Set down the data that follows again, exactly as written.

########################################
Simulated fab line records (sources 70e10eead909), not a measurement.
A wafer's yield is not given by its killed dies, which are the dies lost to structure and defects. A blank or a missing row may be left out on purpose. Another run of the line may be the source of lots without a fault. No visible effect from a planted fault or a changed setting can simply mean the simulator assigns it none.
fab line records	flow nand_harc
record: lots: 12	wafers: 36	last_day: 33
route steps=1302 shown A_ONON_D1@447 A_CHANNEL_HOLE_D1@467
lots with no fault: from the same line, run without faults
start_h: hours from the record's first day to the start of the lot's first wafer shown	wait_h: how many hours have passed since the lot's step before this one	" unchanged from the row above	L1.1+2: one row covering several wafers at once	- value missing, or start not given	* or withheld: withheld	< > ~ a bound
########################################

* [SOLUTION]
Simulated fab line records (sources 70e10eead909), not a measurement.
A wafer's yield is not given by its killed dies, which are the dies lost to structure and defects. A blank or a missing row may be left out on purpose. Another run of the line may be the source of lots without a fault. No visible effect from a planted fault or a changed setting can simply mean the simulator assigns it none.
fab line records	flow nand_harc
record: lots: 12	wafers: 36	last_day: 33
route steps=1302 shown A_ONON_D1@447 A_CHANNEL_HOLE_D1@467
lots with no fault: from the same line, run without faults
start_h: hours from the record's first day to the start of the lot's first wafer shown	wait_h: how many hours have passed since the lot's step before this one	" unchanged from the row above	L1.1+2: one row covering several wafers at once	- value missing, or start not given	* or withheld: withheld	< > ~ a bound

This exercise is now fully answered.